= WORK ITEM =
The answer must consist of the entries, copied exactly and in full.

┌──
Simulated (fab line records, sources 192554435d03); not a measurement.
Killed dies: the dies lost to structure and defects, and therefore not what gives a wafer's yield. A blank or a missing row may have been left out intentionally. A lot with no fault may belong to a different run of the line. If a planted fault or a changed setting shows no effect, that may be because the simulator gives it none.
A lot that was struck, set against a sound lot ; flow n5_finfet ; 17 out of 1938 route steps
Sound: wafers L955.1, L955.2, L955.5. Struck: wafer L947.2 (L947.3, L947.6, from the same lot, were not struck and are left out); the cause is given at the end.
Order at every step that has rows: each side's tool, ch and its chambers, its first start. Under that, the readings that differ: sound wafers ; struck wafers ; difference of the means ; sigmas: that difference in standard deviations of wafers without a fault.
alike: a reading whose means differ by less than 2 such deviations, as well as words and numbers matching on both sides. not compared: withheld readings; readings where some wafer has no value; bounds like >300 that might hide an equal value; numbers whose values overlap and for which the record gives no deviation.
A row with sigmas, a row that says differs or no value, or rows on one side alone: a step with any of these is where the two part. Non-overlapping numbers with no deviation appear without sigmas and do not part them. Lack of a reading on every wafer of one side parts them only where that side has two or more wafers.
└──

= EXERCISE OUTPUT =
Simulated (fab line records, sources 192554435d03); not a measurement.
Killed dies: the dies lost to structure and defects, and therefore not what gives a wafer's yield. A blank or a missing row may have been left out intentionally. A lot with no fault may belong to a different run of the line. If a planted fault or a changed setting shows no effect, that may be because the simulator gives it none.
A lot that was struck, set against a sound lot ; flow n5_finfet ; 17 out of 1938 route steps
Sound: wafers L955.1, L955.2, L955.5. Struck: wafer L947.2 (L947.3, L947.6, from the same lot, were not struck and are left out); the cause is given at the end.
Order at every step that has rows: each side's tool, ch and its chambers, its first start. Under that, the readings that differ: sound wafers ; struck wafers ; difference of the means ; sigmas: that difference in standard deviations of wafers without a fault.
alike: a reading whose means differ by less than 2 such deviations, as well as words and numbers matching on both sides. not compared: withheld readings; readings where some wafer has no value; bounds like >300 that might hide an equal value; numbers whose values overlap and for which the record gives no deviation.
A row with sigmas, a row that says differs or no value, or rows on one side alone: a step with any of these is where the two part. Non-overlapping numbers with no deviation appear without sigmas and do not part them. Lack of a reading on every wafer of one side parts them only where that side has two or more wafers.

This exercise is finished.